[Start of section]

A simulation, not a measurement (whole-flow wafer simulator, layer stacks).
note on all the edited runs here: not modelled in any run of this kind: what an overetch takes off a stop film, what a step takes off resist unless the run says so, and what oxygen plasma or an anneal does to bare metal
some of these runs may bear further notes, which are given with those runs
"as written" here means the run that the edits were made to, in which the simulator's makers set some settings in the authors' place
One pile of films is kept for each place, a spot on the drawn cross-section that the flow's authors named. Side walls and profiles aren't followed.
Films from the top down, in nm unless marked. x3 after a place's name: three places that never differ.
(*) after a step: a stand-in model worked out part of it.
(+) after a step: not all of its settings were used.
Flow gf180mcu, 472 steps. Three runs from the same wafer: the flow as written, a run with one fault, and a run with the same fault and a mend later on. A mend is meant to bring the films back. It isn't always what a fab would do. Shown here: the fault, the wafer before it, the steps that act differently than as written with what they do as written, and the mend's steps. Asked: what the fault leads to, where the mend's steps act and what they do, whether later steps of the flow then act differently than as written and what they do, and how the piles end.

[End of section]

## Work order:
What are the exact lines from the beginning of the material through the line containing "the authors' place"? Write out those lines alone.

## Response box:
A simulation, not a measurement (whole-flow wafer simulator, layer stacks).
note on all the edited runs here: not modelled in any run of this kind: what an overetch takes off a stop film, what a step takes off resist unless the run says so, and what oxygen plasma or an anneal does to bare metal
some of these runs may bear further notes, which are given with those runs
"as written" here means the run that the edits were made to, in which the simulator's makers set some settings in the authors' place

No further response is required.